• _BRIEF_: Please output, without any change, the lines of the material below from the very first through the one with "time_s: etch time; s".

• _DATASET ENTRIES_:
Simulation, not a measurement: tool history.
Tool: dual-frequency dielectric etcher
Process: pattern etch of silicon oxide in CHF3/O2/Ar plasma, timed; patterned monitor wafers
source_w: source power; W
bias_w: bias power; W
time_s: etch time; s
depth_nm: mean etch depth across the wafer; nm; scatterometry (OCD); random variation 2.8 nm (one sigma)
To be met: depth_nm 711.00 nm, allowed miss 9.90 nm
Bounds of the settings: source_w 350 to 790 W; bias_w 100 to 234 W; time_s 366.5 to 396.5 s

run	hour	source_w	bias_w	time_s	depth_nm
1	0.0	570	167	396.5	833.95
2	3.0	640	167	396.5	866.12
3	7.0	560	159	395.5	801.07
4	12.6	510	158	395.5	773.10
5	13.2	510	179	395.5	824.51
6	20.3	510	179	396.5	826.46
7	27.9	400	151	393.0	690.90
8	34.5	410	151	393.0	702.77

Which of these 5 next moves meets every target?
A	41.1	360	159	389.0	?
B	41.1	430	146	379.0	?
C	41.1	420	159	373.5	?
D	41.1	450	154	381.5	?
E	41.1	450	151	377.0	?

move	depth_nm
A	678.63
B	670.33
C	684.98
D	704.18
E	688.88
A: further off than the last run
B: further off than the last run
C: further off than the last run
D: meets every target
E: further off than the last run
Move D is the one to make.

• _EXERCISE RESULT_:
Simulation, not a measurement: tool history.
Tool: dual-frequency dielectric etcher
Process: pattern etch of silicon oxide in CHF3/O2/Ar plasma, timed; patterned monitor wafers
source_w: source power; W
bias_w: bias power; W
time_s: etch time; s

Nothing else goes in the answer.